= Beginning of Section =
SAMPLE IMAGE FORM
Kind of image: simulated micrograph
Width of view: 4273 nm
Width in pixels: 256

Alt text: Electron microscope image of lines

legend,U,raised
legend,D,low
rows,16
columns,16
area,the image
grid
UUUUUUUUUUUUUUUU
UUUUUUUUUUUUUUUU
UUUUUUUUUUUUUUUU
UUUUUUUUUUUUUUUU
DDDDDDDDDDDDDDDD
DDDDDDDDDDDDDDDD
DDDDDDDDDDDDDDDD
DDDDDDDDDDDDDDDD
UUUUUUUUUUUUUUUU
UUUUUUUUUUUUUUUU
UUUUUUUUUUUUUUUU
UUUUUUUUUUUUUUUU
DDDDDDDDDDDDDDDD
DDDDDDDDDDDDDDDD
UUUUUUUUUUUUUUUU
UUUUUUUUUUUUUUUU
= End of Section =

▶ [Task item]: Restate every line of the listing word for word.

▶ [Problem solution]:
SAMPLE IMAGE FORM
Kind of image: simulated micrograph
Width of view: 4273 nm
Width in pixels: 256

Alt text: Electron microscope image of lines

legend,U,raised
legend,D,low
rows,16
columns,16
area,the image
grid
UUUUUUUUUUUUUUUU
UUUUUUUUUUUUUUUU
UUUUUUUUUUUUUUUU
UUUUUUUUUUUUUUUU
DDDDDDDDDDDDDDDD
DDDDDDDDDDDDDDDD
DDDDDDDDDDDDDDDD
DDDDDDDDDDDDDDDD
UUUUUUUUUUUUUUUU
UUUUUUUUUUUUUUUU
UUUUUUUUUUUUUUUU
UUUUUUUUUUUUUUUU
DDDDDDDDDDDDDDDD
DDDDDDDDDDDDDDDD
UUUUUUUUUUUUUUUU
UUUUUUUUUUUUUUUU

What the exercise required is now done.